Action item: The lines needed are those from the start of the records through the line holding "- N5_SD_EPI_P_HM_STRIP_48: strips", each copied exactly.

Study material:
^^^^^^^^^^^^^^^^

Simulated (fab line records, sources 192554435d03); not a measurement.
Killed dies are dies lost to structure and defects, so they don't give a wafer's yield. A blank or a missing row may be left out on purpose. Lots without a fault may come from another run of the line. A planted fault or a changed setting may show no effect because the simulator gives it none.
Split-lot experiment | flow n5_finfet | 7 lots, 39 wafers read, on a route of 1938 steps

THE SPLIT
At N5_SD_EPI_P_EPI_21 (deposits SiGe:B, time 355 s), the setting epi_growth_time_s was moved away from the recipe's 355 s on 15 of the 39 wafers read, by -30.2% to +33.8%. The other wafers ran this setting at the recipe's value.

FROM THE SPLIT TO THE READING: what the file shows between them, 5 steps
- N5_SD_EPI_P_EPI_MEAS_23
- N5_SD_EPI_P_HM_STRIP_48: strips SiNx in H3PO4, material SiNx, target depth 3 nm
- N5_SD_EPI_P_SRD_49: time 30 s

^^^^^^^^^^^^^^^^

Written answer:
Simulated (fab line records, sources 192554435d03); not a measurement.
Killed dies are dies lost to structure and defects, so they don't give a wafer's yield. A blank or a missing row may be left out on purpose. Lots without a fault may come from another run of the line. A planted fault or a changed setting may show no effect because the simulator gives it none.
Split-lot experiment | flow n5_finfet | 7 lots, 39 wafers read, on a route of 1938 steps

THE SPLIT
At N5_SD_EPI_P_EPI_21 (deposits SiGe:B, time 355 s), the setting epi_growth_time_s was moved away from the recipe's 355 s on 15 of the 39 wafers read, by -30.2% to +33.8%. The other wafers ran this setting at the recipe's value.

FROM THE SPLIT TO THE READING: what the file shows between them, 5 steps
- N5_SD_EPI_P_EPI_MEAS_23
- N5_SD_EPI_P_HM_STRIP_48: strips SiNx in H3PO4, material SiNx, target depth 3 nm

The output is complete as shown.